### Task item:
Word for word, restate the lines of the material below from its first line through the one containing "note on all". Omit the rest.

### Extracted material:
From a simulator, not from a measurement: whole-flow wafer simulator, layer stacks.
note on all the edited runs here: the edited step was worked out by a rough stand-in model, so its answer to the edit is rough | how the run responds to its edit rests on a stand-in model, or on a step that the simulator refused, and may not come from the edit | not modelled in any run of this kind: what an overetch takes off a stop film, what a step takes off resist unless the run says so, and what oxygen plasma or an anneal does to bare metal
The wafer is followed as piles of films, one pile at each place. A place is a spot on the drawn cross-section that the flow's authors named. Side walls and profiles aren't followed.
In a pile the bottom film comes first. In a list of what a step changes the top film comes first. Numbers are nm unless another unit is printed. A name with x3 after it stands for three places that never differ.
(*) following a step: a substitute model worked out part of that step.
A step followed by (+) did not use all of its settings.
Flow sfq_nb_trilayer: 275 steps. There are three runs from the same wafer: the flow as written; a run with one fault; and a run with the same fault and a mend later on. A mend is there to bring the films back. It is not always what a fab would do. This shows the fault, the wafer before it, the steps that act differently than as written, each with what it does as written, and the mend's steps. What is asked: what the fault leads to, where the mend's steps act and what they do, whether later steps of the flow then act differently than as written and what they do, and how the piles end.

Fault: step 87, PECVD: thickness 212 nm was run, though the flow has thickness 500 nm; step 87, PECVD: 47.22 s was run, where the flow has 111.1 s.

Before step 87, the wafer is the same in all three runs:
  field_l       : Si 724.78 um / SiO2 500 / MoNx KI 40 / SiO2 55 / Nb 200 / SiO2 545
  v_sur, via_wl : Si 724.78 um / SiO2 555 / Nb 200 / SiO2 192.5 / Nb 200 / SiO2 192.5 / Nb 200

### Task output:
From a simulator, not from a measurement: whole-flow wafer simulator, layer stacks.
note on all the edited runs here: the edited step was worked out by a rough stand-in model, so its answer to the edit is rough | how the run responds to its edit rests on a stand-in model, or on a step that the simulator refused, and may not come from the edit | not modelled in any run of this kind: what an overetch takes off a stop film, what a step takes off resist unless the run says so, and what oxygen plasma or an anneal does to bare metal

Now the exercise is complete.